> WORK INSTRUCTION
Please print only the top portion of the entries below, ending with the line that contains "One pile of", exactly as written.

> RECORDS PROVIDED
┄┄┄┄┄┄┄┄┄┄

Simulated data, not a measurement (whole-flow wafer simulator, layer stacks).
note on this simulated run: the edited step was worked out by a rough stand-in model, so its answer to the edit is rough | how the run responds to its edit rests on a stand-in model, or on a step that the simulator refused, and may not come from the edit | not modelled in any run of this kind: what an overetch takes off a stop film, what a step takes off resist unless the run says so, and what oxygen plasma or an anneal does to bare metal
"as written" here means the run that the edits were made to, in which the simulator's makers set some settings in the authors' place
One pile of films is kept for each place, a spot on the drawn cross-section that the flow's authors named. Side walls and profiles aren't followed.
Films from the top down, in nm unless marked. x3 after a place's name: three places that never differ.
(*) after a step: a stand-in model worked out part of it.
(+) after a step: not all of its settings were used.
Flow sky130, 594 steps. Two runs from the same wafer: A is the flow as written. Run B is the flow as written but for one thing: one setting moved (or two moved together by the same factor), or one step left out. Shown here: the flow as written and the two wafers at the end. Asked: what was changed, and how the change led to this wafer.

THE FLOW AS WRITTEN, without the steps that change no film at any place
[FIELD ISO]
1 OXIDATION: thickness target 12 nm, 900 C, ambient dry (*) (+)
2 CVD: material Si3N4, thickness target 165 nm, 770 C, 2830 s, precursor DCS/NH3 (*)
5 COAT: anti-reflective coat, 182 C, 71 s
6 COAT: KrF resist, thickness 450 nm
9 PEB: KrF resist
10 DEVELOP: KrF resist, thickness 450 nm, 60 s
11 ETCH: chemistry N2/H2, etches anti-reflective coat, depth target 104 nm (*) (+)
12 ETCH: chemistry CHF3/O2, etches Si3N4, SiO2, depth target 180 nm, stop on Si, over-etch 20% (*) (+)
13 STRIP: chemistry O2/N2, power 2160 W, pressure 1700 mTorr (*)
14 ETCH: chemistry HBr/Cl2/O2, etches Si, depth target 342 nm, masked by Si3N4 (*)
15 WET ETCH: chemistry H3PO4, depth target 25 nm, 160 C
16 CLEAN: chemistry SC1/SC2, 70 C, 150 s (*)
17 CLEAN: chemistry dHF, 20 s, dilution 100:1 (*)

┄┄┄┄┄┄┄┄┄┄

> WRITTEN SOLUTION
Simulated data, not a measurement (whole-flow wafer simulator, layer stacks).
note on this simulated run: the edited step was worked out by a rough stand-in model, so its answer to the edit is rough | how the run responds to its edit rests on a stand-in model, or on a step that the simulator refused, and may not come from the edit | not modelled in any run of this kind: what an overetch takes off a stop film, what a step takes off resist unless the run says so, and what oxygen plasma or an anneal does to bare metal
"as written" here means the run that the edits were made to, in which the simulator's makers set some settings in the authors' place
One pile of films is kept for each place, a spot on the drawn cross-section that the flow's authors named. Side walls and profiles aren't followed.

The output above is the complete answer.